- _ACTION ITEM_
Your job is to set down the stretch of entries that opens with the line containing "4. From day" and closes with the line containing "7. From day". Keep both end lines, copy each exactly, and add nothing.

*** GIVEN DATA Section Begins ***
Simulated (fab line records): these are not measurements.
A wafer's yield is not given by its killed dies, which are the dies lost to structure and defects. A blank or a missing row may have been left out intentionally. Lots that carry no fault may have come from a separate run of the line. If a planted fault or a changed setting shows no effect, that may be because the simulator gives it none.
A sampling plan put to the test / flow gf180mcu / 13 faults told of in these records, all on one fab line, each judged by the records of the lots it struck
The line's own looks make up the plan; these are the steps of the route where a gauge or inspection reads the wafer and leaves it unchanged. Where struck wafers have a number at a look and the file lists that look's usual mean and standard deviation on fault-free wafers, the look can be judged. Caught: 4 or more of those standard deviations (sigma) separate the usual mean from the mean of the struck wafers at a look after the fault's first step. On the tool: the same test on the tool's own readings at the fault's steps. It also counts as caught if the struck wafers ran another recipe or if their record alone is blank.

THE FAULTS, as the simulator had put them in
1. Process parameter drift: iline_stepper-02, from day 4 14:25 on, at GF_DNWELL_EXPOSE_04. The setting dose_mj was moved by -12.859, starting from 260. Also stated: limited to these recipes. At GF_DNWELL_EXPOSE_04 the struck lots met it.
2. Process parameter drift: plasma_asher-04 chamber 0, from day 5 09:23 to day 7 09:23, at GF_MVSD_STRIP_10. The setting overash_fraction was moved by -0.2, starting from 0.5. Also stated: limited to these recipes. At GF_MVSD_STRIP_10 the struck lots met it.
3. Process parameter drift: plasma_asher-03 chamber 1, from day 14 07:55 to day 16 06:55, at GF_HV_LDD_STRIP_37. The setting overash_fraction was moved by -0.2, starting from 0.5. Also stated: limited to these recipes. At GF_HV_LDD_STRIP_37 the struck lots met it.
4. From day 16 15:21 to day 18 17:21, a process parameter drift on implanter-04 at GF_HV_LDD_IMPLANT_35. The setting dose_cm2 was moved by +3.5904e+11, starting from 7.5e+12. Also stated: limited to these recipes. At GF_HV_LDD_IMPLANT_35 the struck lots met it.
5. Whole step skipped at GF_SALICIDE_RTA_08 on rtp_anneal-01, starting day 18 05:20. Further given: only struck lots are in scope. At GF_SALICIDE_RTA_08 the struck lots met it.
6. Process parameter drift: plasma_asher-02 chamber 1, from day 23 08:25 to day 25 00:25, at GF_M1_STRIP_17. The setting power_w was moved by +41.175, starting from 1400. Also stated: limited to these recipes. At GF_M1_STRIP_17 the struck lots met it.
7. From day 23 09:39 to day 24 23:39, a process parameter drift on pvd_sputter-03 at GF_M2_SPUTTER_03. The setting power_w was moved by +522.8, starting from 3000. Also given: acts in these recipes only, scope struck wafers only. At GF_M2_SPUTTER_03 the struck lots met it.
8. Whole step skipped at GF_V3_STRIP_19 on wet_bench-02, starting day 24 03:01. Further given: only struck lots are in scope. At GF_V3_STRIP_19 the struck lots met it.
*** GIVEN DATA Section Ends ***

- _EXERCISE RESULT_
4. From day 16 15:21 to day 18 17:21, a process parameter drift on implanter-04 at GF_HV_LDD_IMPLANT_35. The setting dose_cm2 was moved by +3.5904e+11, starting from 7.5e+12. Also stated: limited to these recipes. At GF_HV_LDD_IMPLANT_35 the struck lots met it.
5. Whole step skipped at GF_SALICIDE_RTA_08 on rtp_anneal-01, starting day 18 05:20. Further given: only struck lots are in scope. At GF_SALICIDE_RTA_08 the struck lots met it.
6. Process parameter drift: plasma_asher-02 chamber 1, from day 23 08:25 to day 25 00:25, at GF_M1_STRIP_17. The setting power_w was moved by +41.175, starting from 1400. Also stated: limited to these recipes. At GF_M1_STRIP_17 the struck lots met it.
7. From day 23 09:39 to day 24 23:39, a process parameter drift on pvd_sputter-03 at GF_M2_SPUTTER_03. The setting power_w was moved by +522.8, starting from 3000. Also given: acts in these recipes only, scope struck wafers only. At GF_M2_SPUTTER_03 the struck lots met it.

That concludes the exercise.